▸ DATASET:
>>>

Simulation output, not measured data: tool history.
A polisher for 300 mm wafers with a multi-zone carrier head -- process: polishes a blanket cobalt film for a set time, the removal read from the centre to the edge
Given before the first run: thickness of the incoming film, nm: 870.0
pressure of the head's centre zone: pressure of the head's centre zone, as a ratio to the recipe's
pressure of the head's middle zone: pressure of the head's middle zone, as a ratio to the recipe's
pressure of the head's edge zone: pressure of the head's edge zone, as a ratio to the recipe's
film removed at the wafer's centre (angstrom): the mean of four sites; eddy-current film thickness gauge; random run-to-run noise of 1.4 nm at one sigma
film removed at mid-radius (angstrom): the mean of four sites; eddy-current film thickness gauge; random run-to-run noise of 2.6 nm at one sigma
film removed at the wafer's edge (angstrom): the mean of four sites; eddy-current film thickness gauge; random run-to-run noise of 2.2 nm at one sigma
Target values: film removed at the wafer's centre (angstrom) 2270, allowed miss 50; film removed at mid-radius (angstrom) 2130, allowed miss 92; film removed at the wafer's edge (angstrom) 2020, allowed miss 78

<<<

▸ ASSIGNMENT: Only the lines from the start of the listing through the line with "film removed at the wafer's centre (angstrom): the" should be repeated, each exactly as it stands.

▸ EXERCISE ANSWER:
Simulation output, not measured data: tool history.
A polisher for 300 mm wafers with a multi-zone carrier head -- process: polishes a blanket cobalt film for a set time, the removal read from the centre to the edge
Given before the first run: thickness of the incoming film, nm: 870.0
pressure of the head's centre zone: pressure of the head's centre zone, as a ratio to the recipe's
pressure of the head's middle zone: pressure of the head's middle zone, as a ratio to the recipe's
pressure of the head's edge zone: pressure of the head's edge zone, as a ratio to the recipe's
film removed at the wafer's centre (angstrom): the mean of four sites; eddy-current film thickness gauge; random run-to-run noise of 1.4 nm at one sigma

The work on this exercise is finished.